From the data below, restate every line word for word.

### Given entries

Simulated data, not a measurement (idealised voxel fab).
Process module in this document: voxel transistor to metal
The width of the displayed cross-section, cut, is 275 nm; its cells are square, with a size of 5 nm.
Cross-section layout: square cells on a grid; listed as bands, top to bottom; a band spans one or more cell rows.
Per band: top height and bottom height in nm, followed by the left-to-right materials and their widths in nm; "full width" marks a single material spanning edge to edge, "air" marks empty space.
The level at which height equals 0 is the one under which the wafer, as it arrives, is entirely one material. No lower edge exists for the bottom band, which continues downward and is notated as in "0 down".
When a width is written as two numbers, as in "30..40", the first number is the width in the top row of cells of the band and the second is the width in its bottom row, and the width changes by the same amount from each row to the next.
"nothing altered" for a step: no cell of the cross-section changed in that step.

######

**Answer section**
Simulated data, not a measurement (idealised voxel fab).
Process module in this document: voxel transistor to metal
The width of the displayed cross-section, cut, is 275 nm; its cells are square, with a size of 5 nm.
Cross-section layout: square cells on a grid; listed as bands, top to bottom; a band spans one or more cell rows.
Per band: top height and bottom height in nm, followed by the left-to-right materials and their widths in nm; "full width" marks a single material spanning edge to edge, "air" marks empty space.
The level at which height equals 0 is the one under which the wafer, as it arrives, is entirely one material. No lower edge exists for the bottom band, which continues downward and is notated as in "0 down".
When a width is written as two numbers, as in "30..40", the first number is the width in the top row of cells of the band and the second is the width in its bottom row, and the width changes by the same amount from each row to the next.
"nothing altered" for a step: no cell of the cross-section changed in that step.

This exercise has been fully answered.